*** DATASET CONTENT
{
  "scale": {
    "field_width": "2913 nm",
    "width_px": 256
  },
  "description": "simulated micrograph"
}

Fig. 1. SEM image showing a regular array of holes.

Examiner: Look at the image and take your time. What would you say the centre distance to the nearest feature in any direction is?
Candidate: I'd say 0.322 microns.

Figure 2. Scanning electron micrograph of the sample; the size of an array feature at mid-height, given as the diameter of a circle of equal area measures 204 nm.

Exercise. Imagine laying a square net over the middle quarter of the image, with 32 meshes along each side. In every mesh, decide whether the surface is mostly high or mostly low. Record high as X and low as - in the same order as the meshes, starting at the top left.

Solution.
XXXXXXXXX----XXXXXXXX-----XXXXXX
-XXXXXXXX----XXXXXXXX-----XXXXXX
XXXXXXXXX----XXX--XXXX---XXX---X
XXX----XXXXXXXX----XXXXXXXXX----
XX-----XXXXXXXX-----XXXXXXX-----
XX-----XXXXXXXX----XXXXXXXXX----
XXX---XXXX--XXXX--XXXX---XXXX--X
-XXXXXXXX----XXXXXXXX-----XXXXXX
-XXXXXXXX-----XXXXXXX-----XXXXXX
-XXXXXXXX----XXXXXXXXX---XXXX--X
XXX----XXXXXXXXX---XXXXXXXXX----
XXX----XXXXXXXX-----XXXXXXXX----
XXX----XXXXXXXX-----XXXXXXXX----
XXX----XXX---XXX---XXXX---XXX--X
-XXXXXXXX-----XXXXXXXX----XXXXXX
******

▸ **WORK REQUEST**:
All entries shown above should be printed again exactly.

▸ **YOUR RESPONSE**:
{
  "scale": {
    "field_width": "2913 nm",
    "width_px": 256
  },
  "description": "simulated micrograph"
}

Fig. 1. SEM image showing a regular array of holes.

Examiner: Look at the image and take your time. What would you say the centre distance to the nearest feature in any direction is?
Candidate: I'd say 0.322 microns.

Figure 2. Scanning electron micrograph of the sample; the size of an array feature at mid-height, given as the diameter of a circle of equal area measures 204 nm.

Exercise. Imagine laying a square net over the middle quarter of the image, with 32 meshes along each side. In every mesh, decide whether the surface is mostly high or mostly low. Record high as X and low as - in the same order as the meshes, starting at the top left.

Solution.
XXXXXXXXX----XXXXXXXX-----XXXXXX
-XXXXXXXX----XXXXXXXX-----XXXXXX
XXXXXXXXX----XXX--XXXX---XXX---X
XXX----XXXXXXXX----XXXXXXXXX----
XX-----XXXXXXXX-----XXXXXXX-----
XX-----XXXXXXXX----XXXXXXXXX----
XXX---XXXX--XXXX--XXXX---XXXX--X
-XXXXXXXX----XXXXXXXX-----XXXXXX
-XXXXXXXX-----XXXXXXX-----XXXXXX
-XXXXXXXX----XXXXXXXXX---XXXX--X
XXX----XXXXXXXXX---XXXXXXXXX----
XXX----XXXXXXXX-----XXXXXXXX----
XXX----XXXXXXXX-----XXXXXXXX----
XXX----XXX---XXX---XXXX---XXX--X
-XXXXXXXX-----XXXXXXXX----XXXXXX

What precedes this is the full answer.